# Task item:
All of the data below should be written out again exactly.

# Information given:
┏━━
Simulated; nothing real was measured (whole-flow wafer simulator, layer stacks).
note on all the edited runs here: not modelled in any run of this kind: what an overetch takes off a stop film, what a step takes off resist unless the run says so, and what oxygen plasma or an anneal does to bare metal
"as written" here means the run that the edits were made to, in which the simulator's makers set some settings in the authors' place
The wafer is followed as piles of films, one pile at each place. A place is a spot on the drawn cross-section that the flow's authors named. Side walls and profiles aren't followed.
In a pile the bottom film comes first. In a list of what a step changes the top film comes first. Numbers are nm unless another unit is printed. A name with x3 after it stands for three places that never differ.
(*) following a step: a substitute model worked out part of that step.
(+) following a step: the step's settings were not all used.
┗━━

# Your response:
Simulated; nothing real was measured (whole-flow wafer simulator, layer stacks).
note on all the edited runs here: not modelled in any run of this kind: what an overetch takes off a stop film, what a step takes off resist unless the run says so, and what oxygen plasma or an anneal does to bare metal
"as written" here means the run that the edits were made to, in which the simulator's makers set some settings in the authors' place
The wafer is followed as piles of films, one pile at each place. A place is a spot on the drawn cross-section that the flow's authors named. Side walls and profiles aren't followed.
In a pile the bottom film comes first. In a list of what a step changes the top film comes first. Numbers are nm unless another unit is printed. A name with x3 after it stands for three places that never differ.
(*) following a step: a substitute model worked out part of that step.
(+) following a step: the step's settings were not all used.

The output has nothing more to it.